• Required action
Reproduce, please, only the lines from the first line below to the line containing "quantity,unit,value", inclusive.

• Input data
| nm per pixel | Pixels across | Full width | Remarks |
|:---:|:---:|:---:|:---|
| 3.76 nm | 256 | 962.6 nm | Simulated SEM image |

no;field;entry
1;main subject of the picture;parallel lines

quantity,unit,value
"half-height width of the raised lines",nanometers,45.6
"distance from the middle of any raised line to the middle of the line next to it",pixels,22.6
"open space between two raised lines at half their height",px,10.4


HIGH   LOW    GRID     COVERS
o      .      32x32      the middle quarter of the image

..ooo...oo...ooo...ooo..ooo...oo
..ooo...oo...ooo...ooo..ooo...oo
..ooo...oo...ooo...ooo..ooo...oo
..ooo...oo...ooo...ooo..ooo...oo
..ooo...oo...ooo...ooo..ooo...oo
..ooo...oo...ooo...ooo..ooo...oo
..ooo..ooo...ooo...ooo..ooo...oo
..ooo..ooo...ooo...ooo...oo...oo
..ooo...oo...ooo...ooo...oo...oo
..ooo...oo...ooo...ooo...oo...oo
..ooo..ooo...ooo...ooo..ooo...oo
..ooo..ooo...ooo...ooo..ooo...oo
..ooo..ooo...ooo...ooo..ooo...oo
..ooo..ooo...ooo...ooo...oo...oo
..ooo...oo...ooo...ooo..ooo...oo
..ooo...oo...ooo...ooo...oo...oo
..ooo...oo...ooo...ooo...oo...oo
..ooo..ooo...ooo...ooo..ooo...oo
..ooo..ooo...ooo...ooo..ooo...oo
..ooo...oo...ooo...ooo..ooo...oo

• Task solution
| nm per pixel | Pixels across | Full width | Remarks |
|:---:|:---:|:---:|:---|
| 3.76 nm | 256 | 962.6 nm | Simulated SEM image |

no;field;entry
1;main subject of the picture;parallel lines

quantity,unit,value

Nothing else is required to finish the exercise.